• WORK ITEM: Repeat exactly the lines from the first line of the records through the line containing "note on this", and nothing more.

--- INFORMATION SHOWN Enclosed Below ---

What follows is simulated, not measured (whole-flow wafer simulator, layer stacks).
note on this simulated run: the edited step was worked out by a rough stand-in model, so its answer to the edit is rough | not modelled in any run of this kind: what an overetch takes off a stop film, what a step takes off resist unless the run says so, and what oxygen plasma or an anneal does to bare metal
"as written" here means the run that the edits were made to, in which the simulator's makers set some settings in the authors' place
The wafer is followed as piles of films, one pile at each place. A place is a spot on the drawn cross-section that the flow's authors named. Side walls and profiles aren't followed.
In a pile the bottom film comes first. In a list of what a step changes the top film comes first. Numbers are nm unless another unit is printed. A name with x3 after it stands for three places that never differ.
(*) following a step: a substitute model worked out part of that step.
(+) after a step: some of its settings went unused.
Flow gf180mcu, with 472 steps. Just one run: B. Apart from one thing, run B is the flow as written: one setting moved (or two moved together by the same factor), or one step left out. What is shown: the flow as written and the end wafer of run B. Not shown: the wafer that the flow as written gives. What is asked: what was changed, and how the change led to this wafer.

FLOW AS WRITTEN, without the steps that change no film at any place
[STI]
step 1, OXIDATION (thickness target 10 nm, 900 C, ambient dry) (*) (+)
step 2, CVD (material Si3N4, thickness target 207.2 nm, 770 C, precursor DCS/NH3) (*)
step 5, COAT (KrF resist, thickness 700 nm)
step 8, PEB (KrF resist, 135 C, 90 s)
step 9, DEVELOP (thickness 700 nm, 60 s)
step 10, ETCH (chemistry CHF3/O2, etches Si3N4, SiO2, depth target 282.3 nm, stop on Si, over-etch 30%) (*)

--- End of Enclosed INFORMATION SHOWN ---

• TASK RESPONSE:
What follows is simulated, not measured (whole-flow wafer simulator, layer stacks).
note on this simulated run: the edited step was worked out by a rough stand-in model, so its answer to the edit is rough | not modelled in any run of this kind: what an overetch takes off a stop film, what a step takes off resist unless the run says so, and what oxygen plasma or an anneal does to bare metal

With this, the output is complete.